## Recorded information
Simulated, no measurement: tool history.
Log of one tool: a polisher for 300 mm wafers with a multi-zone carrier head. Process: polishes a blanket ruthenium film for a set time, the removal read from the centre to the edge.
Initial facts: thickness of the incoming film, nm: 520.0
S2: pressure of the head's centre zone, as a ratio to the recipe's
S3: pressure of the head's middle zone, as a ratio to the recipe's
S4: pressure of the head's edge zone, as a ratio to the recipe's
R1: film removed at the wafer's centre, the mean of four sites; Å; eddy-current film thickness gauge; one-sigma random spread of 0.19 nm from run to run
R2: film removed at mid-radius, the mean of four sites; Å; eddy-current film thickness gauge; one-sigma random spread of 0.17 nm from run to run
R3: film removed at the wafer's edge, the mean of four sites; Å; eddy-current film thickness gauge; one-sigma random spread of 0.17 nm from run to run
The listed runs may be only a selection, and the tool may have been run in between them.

## Requirement
Each record above has to be set down again, exactly and completely.

## Your solution
Simulated, no measurement: tool history.
Log of one tool: a polisher for 300 mm wafers with a multi-zone carrier head. Process: polishes a blanket ruthenium film for a set time, the removal read from the centre to the edge.
Initial facts: thickness of the incoming film, nm: 520.0
S2: pressure of the head's centre zone, as a ratio to the recipe's
S3: pressure of the head's middle zone, as a ratio to the recipe's
S4: pressure of the head's edge zone, as a ratio to the recipe's
R1: film removed at the wafer's centre, the mean of four sites; Å; eddy-current film thickness gauge; one-sigma random spread of 0.19 nm from run to run
R2: film removed at mid-radius, the mean of four sites; Å; eddy-current film thickness gauge; one-sigma random spread of 0.17 nm from run to run
R3: film removed at the wafer's edge, the mean of four sites; Å; eddy-current film thickness gauge; one-sigma random spread of 0.17 nm from run to run
The listed runs may be only a selection, and the tool may have been run in between them.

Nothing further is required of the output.